== Work order ==
Return every record below exactly as given.

== Material supplied ==
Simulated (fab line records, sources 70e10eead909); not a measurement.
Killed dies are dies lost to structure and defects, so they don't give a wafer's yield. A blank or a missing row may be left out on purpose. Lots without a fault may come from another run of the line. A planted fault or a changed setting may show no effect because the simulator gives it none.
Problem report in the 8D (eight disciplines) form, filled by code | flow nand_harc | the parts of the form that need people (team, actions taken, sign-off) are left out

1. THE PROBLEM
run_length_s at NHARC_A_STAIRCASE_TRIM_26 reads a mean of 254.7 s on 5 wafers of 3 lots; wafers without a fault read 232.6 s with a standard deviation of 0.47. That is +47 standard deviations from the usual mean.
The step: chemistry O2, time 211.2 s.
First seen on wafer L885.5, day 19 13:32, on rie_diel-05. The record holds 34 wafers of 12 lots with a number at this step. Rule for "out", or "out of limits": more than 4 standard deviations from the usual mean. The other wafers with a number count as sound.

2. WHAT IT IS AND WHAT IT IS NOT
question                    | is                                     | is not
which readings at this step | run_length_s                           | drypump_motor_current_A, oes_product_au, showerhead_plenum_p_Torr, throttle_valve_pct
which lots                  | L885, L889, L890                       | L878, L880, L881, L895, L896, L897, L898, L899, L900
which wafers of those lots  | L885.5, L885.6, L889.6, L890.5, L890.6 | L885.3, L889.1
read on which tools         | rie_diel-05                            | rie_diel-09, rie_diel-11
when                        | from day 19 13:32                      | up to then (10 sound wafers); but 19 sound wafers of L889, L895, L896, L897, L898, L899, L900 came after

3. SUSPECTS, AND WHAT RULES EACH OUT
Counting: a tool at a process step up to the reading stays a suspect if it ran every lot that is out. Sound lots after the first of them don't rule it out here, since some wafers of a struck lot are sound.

== Expected answer ==
Simulated (fab line records, sources 70e10eead909); not a measurement.
Killed dies are dies lost to structure and defects, so they don't give a wafer's yield. A blank or a missing row may be left out on purpose. Lots without a fault may come from another run of the line. A planted fault or a changed setting may show no effect because the simulator gives it none.
Problem report in the 8D (eight disciplines) form, filled by code | flow nand_harc | the parts of the form that need people (team, actions taken, sign-off) are left out

1. THE PROBLEM
run_length_s at NHARC_A_STAIRCASE_TRIM_26 reads a mean of 254.7 s on 5 wafers of 3 lots; wafers without a fault read 232.6 s with a standard deviation of 0.47. That is +47 standard deviations from the usual mean.
The step: chemistry O2, time 211.2 s.
First seen on wafer L885.5, day 19 13:32, on rie_diel-05. The record holds 34 wafers of 12 lots with a number at this step. Rule for "out", or "out of limits": more than 4 standard deviations from the usual mean. The other wafers with a number count as sound.

2. WHAT IT IS AND WHAT IT IS NOT
question                    | is                                     | is not
which readings at this step | run_length_s                           | drypump_motor_current_A, oes_product_au, showerhead_plenum_p_Torr, throttle_valve_pct
which lots                  | L885, L889, L890                       | L878, L880, L881, L895, L896, L897, L898, L899, L900
which wafers of those lots  | L885.5, L885.6, L889.6, L890.5, L890.6 | L885.3, L889.1
read on which tools         | rie_diel-05                            | rie_diel-09, rie_diel-11
when                        | from day 19 13:32                      | up to then (10 sound wafers); but 19 sound wafers of L889, L895, L896, L897, L898, L899, L900 came after

3. SUSPECTS, AND WHAT RULES EACH OUT
Counting: a tool at a process step up to the reading stays a suspect if it ran every lot that is out. Sound lots after the first of them don't rule it out here, since some wafers of a struck lot are sound.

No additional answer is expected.